[Opening Input data section]

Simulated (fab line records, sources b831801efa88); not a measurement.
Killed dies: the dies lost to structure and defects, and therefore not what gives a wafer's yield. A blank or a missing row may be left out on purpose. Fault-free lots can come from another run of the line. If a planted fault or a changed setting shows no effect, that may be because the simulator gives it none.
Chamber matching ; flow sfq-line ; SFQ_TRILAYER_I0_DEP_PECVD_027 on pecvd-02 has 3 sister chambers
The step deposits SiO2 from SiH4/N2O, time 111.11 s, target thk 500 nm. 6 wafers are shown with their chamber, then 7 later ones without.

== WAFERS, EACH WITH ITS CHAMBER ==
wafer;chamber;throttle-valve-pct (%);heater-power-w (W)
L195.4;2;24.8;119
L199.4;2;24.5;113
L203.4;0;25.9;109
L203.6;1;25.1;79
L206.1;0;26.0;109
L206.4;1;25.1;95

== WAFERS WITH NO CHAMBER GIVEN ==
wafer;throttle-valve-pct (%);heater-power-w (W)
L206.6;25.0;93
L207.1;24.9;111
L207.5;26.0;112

[Closing Input data section]

_Work order:_ Every line of the listing is to be returned unchanged.

_Answer section:_
Simulated (fab line records, sources b831801efa88); not a measurement.
Killed dies: the dies lost to structure and defects, and therefore not what gives a wafer's yield. A blank or a missing row may be left out on purpose. Fault-free lots can come from another run of the line. If a planted fault or a changed setting shows no effect, that may be because the simulator gives it none.
Chamber matching ; flow sfq-line ; SFQ_TRILAYER_I0_DEP_PECVD_027 on pecvd-02 has 3 sister chambers
The step deposits SiO2 from SiH4/N2O, time 111.11 s, target thk 500 nm. 6 wafers are shown with their chamber, then 7 later ones without.

== WAFERS, EACH WITH ITS CHAMBER ==
wafer;chamber;throttle-valve-pct (%);heater-power-w (W)
L195.4;2;24.8;119
L199.4;2;24.5;113
L203.4;0;25.9;109
L203.6;1;25.1;79
L206.1;0;26.0;109
L206.4;1;25.1;95

== WAFERS WITH NO CHAMBER GIVEN ==
wafer;throttle-valve-pct (%);heater-power-w (W)
L206.6;25.0;93
L207.1;24.9;111
L207.5;26.0;112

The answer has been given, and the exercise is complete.